..........

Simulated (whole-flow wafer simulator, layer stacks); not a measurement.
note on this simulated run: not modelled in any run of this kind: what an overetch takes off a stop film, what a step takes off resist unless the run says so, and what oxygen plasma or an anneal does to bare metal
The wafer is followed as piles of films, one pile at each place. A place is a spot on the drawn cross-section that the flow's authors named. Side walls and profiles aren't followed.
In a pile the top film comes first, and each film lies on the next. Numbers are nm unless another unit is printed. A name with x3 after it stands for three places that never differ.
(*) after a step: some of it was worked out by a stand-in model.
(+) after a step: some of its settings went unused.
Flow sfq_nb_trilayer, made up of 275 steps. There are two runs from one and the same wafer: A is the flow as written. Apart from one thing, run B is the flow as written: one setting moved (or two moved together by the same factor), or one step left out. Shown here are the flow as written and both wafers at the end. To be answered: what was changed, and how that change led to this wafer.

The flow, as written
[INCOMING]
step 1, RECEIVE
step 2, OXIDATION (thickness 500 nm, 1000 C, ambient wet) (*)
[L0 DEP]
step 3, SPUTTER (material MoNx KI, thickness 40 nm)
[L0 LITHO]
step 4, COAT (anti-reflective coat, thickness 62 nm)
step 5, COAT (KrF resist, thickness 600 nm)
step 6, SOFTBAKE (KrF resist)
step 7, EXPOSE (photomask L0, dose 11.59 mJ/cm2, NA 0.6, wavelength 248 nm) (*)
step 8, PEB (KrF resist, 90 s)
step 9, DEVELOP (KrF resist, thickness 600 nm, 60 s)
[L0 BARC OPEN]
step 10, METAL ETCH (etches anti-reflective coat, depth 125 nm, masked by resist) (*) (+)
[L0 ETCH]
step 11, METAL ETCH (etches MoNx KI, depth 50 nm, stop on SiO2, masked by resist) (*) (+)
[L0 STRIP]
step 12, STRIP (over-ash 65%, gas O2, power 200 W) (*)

..........

Action item: Retype only this portion of the data above: the line containing "(+) after a", the line containing "[L0 BARC OPEN]", and all lines between them, exactly.

Task solution:
(+) after a step: some of its settings went unused.
Flow sfq_nb_trilayer, made up of 275 steps. There are two runs from one and the same wafer: A is the flow as written. Apart from one thing, run B is the flow as written: one setting moved (or two moved together by the same factor), or one step left out. Shown here are the flow as written and both wafers at the end. To be answered: what was changed, and how that change led to this wafer.

The flow, as written
[INCOMING]
step 1, RECEIVE
step 2, OXIDATION (thickness 500 nm, 1000 C, ambient wet) (*)
[L0 DEP]
step 3, SPUTTER (material MoNx KI, thickness 40 nm)
[L0 LITHO]
step 4, COAT (anti-reflective coat, thickness 62 nm)
step 5, COAT (KrF resist, thickness 600 nm)
step 6, SOFTBAKE (KrF resist)
step 7, EXPOSE (photomask L0, dose 11.59 mJ/cm2, NA 0.6, wavelength 248 nm) (*)
step 8, PEB (KrF resist, 90 s)
step 9, DEVELOP (KrF resist, thickness 600 nm, 60 s)
[L0 BARC OPEN]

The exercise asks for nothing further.